**Dataset extract:**
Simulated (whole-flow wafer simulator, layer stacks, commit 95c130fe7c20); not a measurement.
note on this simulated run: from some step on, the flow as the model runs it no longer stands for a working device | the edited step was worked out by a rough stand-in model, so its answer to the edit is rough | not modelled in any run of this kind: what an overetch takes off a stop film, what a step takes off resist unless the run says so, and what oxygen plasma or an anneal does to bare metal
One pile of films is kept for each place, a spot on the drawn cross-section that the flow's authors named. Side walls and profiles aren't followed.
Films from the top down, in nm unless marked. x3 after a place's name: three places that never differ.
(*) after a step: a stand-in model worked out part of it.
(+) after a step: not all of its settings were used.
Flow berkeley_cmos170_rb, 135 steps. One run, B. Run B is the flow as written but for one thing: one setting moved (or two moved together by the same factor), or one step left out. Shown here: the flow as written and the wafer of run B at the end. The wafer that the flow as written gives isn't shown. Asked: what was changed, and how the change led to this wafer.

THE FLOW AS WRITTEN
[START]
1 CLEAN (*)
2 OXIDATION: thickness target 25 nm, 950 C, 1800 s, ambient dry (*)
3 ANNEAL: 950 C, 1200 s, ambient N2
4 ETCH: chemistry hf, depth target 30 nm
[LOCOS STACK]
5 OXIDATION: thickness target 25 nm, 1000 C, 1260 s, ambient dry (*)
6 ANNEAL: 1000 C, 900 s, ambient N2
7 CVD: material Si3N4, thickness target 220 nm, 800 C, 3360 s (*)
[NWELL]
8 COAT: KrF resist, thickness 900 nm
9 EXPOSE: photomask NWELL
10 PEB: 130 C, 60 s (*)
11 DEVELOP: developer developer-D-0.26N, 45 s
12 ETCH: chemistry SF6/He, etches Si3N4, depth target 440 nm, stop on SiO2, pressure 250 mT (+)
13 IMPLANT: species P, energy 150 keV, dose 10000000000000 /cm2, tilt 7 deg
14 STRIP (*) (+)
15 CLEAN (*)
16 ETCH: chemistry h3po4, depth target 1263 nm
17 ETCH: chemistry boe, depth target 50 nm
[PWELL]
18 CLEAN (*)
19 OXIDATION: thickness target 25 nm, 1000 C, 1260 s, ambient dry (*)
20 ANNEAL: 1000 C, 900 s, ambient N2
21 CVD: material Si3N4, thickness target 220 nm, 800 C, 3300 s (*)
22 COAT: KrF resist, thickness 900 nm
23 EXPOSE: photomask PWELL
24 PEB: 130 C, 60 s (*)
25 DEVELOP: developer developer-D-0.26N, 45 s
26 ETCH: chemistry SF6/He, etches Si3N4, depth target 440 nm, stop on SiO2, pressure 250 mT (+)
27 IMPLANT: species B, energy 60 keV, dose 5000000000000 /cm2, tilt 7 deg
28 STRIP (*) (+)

**Requirement:**
Quote the listing above from its first line to the line with "Films from the", inclusive, and add nothing.

**Expected answer:**
Simulated (whole-flow wafer simulator, layer stacks, commit 95c130fe7c20); not a measurement.
note on this simulated run: from some step on, the flow as the model runs it no longer stands for a working device | the edited step was worked out by a rough stand-in model, so its answer to the edit is rough | not modelled in any run of this kind: what an overetch takes off a stop film, what a step takes off resist unless the run says so, and what oxygen plasma or an anneal does to bare metal
One pile of films is kept for each place, a spot on the drawn cross-section that the flow's authors named. Side walls and profiles aren't followed.
Films from the top down, in nm unless marked. x3 after a place's name: three places that never differ.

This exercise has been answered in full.